▸ PROVIDED RECORDS
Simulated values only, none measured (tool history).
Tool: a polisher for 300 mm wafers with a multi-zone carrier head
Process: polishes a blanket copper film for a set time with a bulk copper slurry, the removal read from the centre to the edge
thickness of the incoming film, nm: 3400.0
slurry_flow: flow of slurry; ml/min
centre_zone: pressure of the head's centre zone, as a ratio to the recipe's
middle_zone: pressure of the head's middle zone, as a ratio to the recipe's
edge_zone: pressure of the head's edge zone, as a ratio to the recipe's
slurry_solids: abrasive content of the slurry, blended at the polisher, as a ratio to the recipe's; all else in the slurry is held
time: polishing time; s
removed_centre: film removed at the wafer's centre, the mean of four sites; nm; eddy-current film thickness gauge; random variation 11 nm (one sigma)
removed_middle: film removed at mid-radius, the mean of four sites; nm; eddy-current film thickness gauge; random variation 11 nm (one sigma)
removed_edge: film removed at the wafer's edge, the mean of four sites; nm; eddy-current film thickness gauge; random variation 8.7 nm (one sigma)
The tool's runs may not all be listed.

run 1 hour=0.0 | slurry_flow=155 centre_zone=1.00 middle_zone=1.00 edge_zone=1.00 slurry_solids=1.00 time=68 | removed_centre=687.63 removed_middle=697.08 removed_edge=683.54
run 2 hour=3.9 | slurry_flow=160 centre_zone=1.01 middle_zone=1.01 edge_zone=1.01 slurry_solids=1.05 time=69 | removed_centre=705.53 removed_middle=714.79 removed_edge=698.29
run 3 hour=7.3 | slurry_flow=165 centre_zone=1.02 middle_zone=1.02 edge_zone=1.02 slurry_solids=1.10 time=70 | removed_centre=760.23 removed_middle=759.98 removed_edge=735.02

▸ ASSIGNMENT
Include the first line, the line containing "thickness of the incoming film, nm: 3400.0", and every line between them, copied exactly from the material above; output no other line.

▸ EXERCISE RESULT
Simulated values only, none measured (tool history).
Tool: a polisher for 300 mm wafers with a multi-zone carrier head
Process: polishes a blanket copper film for a set time with a bulk copper slurry, the removal read from the centre to the edge
thickness of the incoming film, nm: 3400.0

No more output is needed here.